*Exercise*: Nothing beyond the line containing "Heads up on" should be printed; print each line exactly from the first line of the listing below through it.

*Data extracts*:
——

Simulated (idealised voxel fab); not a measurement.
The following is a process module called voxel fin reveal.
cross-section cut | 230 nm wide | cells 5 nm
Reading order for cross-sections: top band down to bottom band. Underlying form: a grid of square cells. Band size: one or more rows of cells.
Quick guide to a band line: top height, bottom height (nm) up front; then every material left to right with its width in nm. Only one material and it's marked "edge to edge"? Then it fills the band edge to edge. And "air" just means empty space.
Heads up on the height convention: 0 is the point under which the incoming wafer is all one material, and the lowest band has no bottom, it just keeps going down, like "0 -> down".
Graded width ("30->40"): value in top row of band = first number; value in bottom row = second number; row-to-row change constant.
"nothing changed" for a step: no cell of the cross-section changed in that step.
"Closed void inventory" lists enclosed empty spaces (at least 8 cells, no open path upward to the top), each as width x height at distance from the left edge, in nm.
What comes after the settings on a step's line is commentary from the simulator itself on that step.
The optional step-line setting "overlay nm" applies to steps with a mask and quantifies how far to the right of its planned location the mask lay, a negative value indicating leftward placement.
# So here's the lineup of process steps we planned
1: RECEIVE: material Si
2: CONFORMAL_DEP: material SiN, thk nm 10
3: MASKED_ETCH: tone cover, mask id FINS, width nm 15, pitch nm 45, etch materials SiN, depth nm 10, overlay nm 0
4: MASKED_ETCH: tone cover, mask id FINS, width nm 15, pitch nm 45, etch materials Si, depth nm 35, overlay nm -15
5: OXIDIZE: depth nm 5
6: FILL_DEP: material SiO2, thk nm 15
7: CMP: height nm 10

——

*Result*:
Simulated (idealised voxel fab); not a measurement.
The following is a process module called voxel fin reveal.
cross-section cut | 230 nm wide | cells 5 nm
Reading order for cross-sections: top band down to bottom band. Underlying form: a grid of square cells. Band size: one or more rows of cells.
Quick guide to a band line: top height, bottom height (nm) up front; then every material left to right with its width in nm. Only one material and it's marked "edge to edge"? Then it fills the band edge to edge. And "air" just means empty space.
Heads up on the height convention: 0 is the point under which the incoming wafer is all one material, and the lowest band has no bottom, it just keeps going down, like "0 -> down".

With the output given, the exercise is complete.